═══ Supplied material

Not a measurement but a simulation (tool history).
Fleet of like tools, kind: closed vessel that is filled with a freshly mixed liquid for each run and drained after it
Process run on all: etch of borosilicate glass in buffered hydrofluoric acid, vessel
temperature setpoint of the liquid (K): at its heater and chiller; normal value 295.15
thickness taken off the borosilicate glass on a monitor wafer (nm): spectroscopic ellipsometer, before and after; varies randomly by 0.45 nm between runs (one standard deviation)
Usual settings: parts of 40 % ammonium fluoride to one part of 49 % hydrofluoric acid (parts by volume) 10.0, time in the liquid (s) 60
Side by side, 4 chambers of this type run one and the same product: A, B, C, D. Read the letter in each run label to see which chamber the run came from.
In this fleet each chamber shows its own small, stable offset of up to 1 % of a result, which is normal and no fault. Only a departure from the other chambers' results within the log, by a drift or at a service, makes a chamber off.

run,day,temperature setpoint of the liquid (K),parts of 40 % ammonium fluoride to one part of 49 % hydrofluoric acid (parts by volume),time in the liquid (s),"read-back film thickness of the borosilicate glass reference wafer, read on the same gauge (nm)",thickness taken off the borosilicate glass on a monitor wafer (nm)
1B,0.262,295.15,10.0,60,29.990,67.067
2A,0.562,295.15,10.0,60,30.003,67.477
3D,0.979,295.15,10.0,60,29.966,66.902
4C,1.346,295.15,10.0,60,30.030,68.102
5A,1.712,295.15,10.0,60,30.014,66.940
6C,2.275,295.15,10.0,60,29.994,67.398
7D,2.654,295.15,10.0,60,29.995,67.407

══════

Brief. Please return all of the records exactly as they appear.

Worked solution.
Not a measurement but a simulation (tool history).
Fleet of like tools, kind: closed vessel that is filled with a freshly mixed liquid for each run and drained after it
Process run on all: etch of borosilicate glass in buffered hydrofluoric acid, vessel
temperature setpoint of the liquid (K): at its heater and chiller; normal value 295.15
thickness taken off the borosilicate glass on a monitor wafer (nm): spectroscopic ellipsometer, before and after; varies randomly by 0.45 nm between runs (one standard deviation)
Usual settings: parts of 40 % ammonium fluoride to one part of 49 % hydrofluoric acid (parts by volume) 10.0, time in the liquid (s) 60
Side by side, 4 chambers of this type run one and the same product: A, B, C, D. Read the letter in each run label to see which chamber the run came from.
In this fleet each chamber shows its own small, stable offset of up to 1 % of a result, which is normal and no fault. Only a departure from the other chambers' results within the log, by a drift or at a service, makes a chamber off.

run,day,temperature setpoint of the liquid (K),parts of 40 % ammonium fluoride to one part of 49 % hydrofluoric acid (parts by volume),time in the liquid (s),"read-back film thickness of the borosilicate glass reference wafer, read on the same gauge (nm)",thickness taken off the borosilicate glass on a monitor wafer (nm)
1B,0.262,295.15,10.0,60,29.990,67.067
2A,0.562,295.15,10.0,60,30.003,67.477
3D,0.979,295.15,10.0,60,29.966,66.902
4C,1.346,295.15,10.0,60,30.030,68.102
5A,1.712,295.15,10.0,60,30.014,66.940
6C,2.275,295.15,10.0,60,29.994,67.398
7D,2.654,295.15,10.0,60,29.995,67.407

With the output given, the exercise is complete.